** INFORMATION SUPPLIED **
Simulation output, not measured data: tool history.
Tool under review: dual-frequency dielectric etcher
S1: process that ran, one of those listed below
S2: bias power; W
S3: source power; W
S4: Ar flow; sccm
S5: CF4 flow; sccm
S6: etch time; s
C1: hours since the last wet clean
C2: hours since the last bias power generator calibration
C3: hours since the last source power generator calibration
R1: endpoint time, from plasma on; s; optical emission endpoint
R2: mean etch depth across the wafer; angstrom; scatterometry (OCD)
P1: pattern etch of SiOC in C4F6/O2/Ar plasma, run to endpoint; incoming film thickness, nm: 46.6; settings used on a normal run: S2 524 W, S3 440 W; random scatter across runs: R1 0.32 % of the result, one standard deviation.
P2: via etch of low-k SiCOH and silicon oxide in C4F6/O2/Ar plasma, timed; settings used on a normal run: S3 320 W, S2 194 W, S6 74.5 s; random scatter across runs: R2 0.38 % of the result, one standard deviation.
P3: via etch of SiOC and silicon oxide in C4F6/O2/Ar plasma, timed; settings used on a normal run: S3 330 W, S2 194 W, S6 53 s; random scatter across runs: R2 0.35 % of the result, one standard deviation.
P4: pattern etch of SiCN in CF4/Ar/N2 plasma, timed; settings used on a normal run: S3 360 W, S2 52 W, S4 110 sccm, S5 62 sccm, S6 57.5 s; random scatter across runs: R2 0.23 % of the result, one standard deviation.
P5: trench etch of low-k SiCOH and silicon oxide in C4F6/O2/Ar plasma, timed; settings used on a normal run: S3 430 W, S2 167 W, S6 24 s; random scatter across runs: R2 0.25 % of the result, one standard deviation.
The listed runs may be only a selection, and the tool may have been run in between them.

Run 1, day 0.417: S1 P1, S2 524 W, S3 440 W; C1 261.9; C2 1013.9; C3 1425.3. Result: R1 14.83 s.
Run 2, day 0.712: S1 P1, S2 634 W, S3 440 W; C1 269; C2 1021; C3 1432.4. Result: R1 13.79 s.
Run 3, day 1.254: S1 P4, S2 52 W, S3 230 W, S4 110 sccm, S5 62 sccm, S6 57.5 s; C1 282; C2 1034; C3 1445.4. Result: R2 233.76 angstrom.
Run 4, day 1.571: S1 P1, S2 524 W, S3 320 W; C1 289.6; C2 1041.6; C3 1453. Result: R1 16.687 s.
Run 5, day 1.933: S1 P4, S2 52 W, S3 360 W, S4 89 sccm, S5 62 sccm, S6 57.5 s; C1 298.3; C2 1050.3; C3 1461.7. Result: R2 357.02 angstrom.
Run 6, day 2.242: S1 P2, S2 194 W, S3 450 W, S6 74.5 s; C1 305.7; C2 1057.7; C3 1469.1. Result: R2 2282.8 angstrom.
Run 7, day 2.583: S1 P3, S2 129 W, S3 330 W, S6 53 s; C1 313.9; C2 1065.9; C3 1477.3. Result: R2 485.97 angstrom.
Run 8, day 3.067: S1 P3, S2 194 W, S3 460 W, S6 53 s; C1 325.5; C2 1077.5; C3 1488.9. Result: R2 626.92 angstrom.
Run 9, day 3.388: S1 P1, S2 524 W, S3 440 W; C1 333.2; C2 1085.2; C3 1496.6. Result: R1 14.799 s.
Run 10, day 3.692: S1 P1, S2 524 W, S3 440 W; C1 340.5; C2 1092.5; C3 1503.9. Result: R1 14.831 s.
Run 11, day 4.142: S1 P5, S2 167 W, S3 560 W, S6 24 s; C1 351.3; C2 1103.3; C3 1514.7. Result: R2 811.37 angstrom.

** WORK TASK **
Print the records above verbatim from their first line to the line containing "P3: via etch", both included, and stop there.

** RESPONSE **
Simulation output, not measured data: tool history.
Tool under review: dual-frequency dielectric etcher
S1: process that ran, one of those listed below
S2: bias power; W
S3: source power; W
S4: Ar flow; sccm
S5: CF4 flow; sccm
S6: etch time; s
C1: hours since the last wet clean
C2: hours since the last bias power generator calibration
C3: hours since the last source power generator calibration
R1: endpoint time, from plasma on; s; optical emission endpoint
R2: mean etch depth across the wafer; angstrom; scatterometry (OCD)
P1: pattern etch of SiOC in C4F6/O2/Ar plasma, run to endpoint; incoming film thickness, nm: 46.6; settings used on a normal run: S2 524 W, S3 440 W; random scatter across runs: R1 0.32 % of the result, one standard deviation.
P2: via etch of low-k SiCOH and silicon oxide in C4F6/O2/Ar plasma, timed; settings used on a normal run: S3 320 W, S2 194 W, S6 74.5 s; random scatter across runs: R2 0.38 % of the result, one standard deviation.
P3: via etch of SiOC and silicon oxide in C4F6/O2/Ar plasma, timed; settings used on a normal run: S3 330 W, S2 194 W, S6 53 s; random scatter across runs: R2 0.35 % of the result, one standard deviation.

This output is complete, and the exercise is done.